**Exercise**
Your task is to copy every entry exactly.

--- START ---

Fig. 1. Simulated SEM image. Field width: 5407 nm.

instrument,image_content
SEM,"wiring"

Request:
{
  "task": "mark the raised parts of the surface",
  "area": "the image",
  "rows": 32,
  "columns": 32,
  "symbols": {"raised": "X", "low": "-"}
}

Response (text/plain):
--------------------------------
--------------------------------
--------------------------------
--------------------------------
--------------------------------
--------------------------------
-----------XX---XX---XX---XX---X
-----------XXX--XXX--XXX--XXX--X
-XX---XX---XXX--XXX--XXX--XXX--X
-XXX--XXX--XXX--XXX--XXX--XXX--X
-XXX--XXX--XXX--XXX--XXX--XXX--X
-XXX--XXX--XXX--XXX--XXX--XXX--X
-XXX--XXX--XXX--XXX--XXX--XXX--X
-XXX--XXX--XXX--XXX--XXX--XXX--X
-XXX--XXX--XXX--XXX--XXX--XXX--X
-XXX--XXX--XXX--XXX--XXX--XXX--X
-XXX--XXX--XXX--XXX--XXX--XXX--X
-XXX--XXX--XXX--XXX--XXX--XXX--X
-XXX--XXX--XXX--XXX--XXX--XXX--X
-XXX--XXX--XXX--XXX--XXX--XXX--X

--- END ---

**Reply**
Fig. 1. Simulated SEM image. Field width: 5407 nm.

instrument,image_content
SEM,"wiring"

Request:
{
  "task": "mark the raised parts of the surface",
  "area": "the image",
  "rows": 32,
  "columns": 32,
  "symbols": {"raised": "X", "low": "-"}
}

Response (text/plain):
--------------------------------
--------------------------------
--------------------------------
--------------------------------
--------------------------------
--------------------------------
-----------XX---XX---XX---XX---X
-----------XXX--XXX--XXX--XXX--X
-XX---XX---XXX--XXX--XXX--XXX--X
-XXX--XXX--XXX--XXX--XXX--XXX--X
-XXX--XXX--XXX--XXX--XXX--XXX--X
-XXX--XXX--XXX--XXX--XXX--XXX--X
-XXX--XXX--XXX--XXX--XXX--XXX--X
-XXX--XXX--XXX--XXX--XXX--XXX--X
-XXX--XXX--XXX--XXX--XXX--XXX--X
-XXX--XXX--XXX--XXX--XXX--XXX--X
-XXX--XXX--XXX--XXX--XXX--XXX--X
-XXX--XXX--XXX--XXX--XXX--XXX--X
-XXX--XXX--XXX--XXX--XXX--XXX--X
-XXX--XXX--XXX--XXX--XXX--XXX--X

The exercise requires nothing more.